:: WORK TASK ::
Extract the data exactly, missing nothing.

:: SOURCE MATERIAL ::
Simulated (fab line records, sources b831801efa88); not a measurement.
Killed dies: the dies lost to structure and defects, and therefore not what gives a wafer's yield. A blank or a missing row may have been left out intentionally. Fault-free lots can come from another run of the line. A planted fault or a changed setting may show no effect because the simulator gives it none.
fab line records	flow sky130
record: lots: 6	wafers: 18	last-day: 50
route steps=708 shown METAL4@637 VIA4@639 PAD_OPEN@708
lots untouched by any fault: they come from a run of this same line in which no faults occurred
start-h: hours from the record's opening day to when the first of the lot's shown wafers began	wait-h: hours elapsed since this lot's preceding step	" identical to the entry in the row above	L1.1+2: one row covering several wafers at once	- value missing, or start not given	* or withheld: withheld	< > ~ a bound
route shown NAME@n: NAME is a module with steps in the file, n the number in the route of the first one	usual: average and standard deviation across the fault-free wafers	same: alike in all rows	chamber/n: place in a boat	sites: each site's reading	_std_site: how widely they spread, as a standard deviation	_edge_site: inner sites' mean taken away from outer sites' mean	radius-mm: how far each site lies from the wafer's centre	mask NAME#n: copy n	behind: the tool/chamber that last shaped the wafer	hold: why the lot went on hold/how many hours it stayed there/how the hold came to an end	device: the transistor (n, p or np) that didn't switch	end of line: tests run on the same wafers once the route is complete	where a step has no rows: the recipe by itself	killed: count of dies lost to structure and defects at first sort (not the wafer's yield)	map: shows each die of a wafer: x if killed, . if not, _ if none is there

:: SOLUTION ::
Simulated (fab line records, sources b831801efa88); not a measurement.
Killed dies: the dies lost to structure and defects, and therefore not what gives a wafer's yield. A blank or a missing row may have been left out intentionally. Fault-free lots can come from another run of the line. A planted fault or a changed setting may show no effect because the simulator gives it none.
fab line records	flow sky130
record: lots: 6	wafers: 18	last-day: 50
route steps=708 shown METAL4@637 VIA4@639 PAD_OPEN@708
lots untouched by any fault: they come from a run of this same line in which no faults occurred
start-h: hours from the record's opening day to when the first of the lot's shown wafers began	wait-h: hours elapsed since this lot's preceding step	" identical to the entry in the row above	L1.1+2: one row covering several wafers at once	- value missing, or start not given	* or withheld: withheld	< > ~ a bound
route shown NAME@n: NAME is a module with steps in the file, n the number in the route of the first one	usual: average and standard deviation across the fault-free wafers	same: alike in all rows	chamber/n: place in a boat	sites: each site's reading	_std_site: how widely they spread, as a standard deviation	_edge_site: inner sites' mean taken away from outer sites' mean	radius-mm: how far each site lies from the wafer's centre	mask NAME#n: copy n	behind: the tool/chamber that last shaped the wafer	hold: why the lot went on hold/how many hours it stayed there/how the hold came to an end	device: the transistor (n, p or np) that didn't switch	end of line: tests run on the same wafers once the route is complete	where a step has no rows: the recipe by itself	killed: count of dies lost to structure and defects at first sort (not the wafer's yield)	map: shows each die of a wafer: x if killed, . if not, _ if none is there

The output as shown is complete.